- **Assigned task**
Could you print every record below exactly as it appears?

- **Records supplied**
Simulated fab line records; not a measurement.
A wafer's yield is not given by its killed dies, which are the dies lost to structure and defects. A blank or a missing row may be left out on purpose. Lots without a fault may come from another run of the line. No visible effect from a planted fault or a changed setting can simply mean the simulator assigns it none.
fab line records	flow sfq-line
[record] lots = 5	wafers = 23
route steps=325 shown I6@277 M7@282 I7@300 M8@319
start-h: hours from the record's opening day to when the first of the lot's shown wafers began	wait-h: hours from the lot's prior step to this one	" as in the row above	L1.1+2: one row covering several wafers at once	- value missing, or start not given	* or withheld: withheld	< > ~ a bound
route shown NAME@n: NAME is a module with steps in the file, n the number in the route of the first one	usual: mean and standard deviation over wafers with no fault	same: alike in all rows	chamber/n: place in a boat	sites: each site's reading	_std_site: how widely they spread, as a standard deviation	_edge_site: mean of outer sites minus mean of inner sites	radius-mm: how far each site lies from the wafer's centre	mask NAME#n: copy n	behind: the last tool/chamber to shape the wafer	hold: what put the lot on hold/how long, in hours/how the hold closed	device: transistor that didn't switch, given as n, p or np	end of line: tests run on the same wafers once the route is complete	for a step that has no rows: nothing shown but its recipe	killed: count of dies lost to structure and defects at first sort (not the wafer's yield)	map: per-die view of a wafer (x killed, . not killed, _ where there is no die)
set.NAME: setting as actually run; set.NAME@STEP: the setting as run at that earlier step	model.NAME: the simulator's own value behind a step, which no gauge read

- **Exercise answer**
Simulated fab line records; not a measurement.
A wafer's yield is not given by its killed dies, which are the dies lost to structure and defects. A blank or a missing row may be left out on purpose. Lots without a fault may come from another run of the line. No visible effect from a planted fault or a changed setting can simply mean the simulator assigns it none.
fab line records	flow sfq-line
[record] lots = 5	wafers = 23
route steps=325 shown I6@277 M7@282 I7@300 M8@319
start-h: hours from the record's opening day to when the first of the lot's shown wafers began	wait-h: hours from the lot's prior step to this one	" as in the row above	L1.1+2: one row covering several wafers at once	- value missing, or start not given	* or withheld: withheld	< > ~ a bound
route shown NAME@n: NAME is a module with steps in the file, n the number in the route of the first one	usual: mean and standard deviation over wafers with no fault	same: alike in all rows	chamber/n: place in a boat	sites: each site's reading	_std_site: how widely they spread, as a standard deviation	_edge_site: mean of outer sites minus mean of inner sites	radius-mm: how far each site lies from the wafer's centre	mask NAME#n: copy n	behind: the last tool/chamber to shape the wafer	hold: what put the lot on hold/how long, in hours/how the hold closed	device: transistor that didn't switch, given as n, p or np	end of line: tests run on the same wafers once the route is complete	for a step that has no rows: nothing shown but its recipe	killed: count of dies lost to structure and defects at first sort (not the wafer's yield)	map: per-die view of a wafer (x killed, . not killed, _ where there is no die)
set.NAME: setting as actually run; set.NAME@STEP: the setting as run at that earlier step	model.NAME: the simulator's own value behind a step, which no gauge read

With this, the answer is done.